= Beginning of Section =

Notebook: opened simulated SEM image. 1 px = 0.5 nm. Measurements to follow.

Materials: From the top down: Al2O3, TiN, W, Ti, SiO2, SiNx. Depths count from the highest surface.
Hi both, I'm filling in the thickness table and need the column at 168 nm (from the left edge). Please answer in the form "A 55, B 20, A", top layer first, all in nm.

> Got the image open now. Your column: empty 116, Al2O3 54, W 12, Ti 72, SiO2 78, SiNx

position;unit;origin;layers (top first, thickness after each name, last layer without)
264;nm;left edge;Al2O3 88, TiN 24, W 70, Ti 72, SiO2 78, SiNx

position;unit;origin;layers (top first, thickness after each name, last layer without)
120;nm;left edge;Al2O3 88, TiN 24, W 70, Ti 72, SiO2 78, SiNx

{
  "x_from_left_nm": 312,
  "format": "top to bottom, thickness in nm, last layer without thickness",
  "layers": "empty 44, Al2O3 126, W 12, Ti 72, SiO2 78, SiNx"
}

= End of Section =

# REQUIRED ACTION
Starting at the line that contains "Hi both, I'm" and stopping after the line that contains "54, W 12, Ti 72, SiO2 78, SiNx", write out every line exactly as it appears above, and no other line.

# TASK ANSWER
Hi both, I'm filling in the thickness table and need the column at 168 nm (from the left edge). Please answer in the form "A 55, B 20, A", top layer first, all in nm.

> Got the image open now. Your column: empty 116, Al2O3 54, W 12, Ti 72, SiO2 78, SiNx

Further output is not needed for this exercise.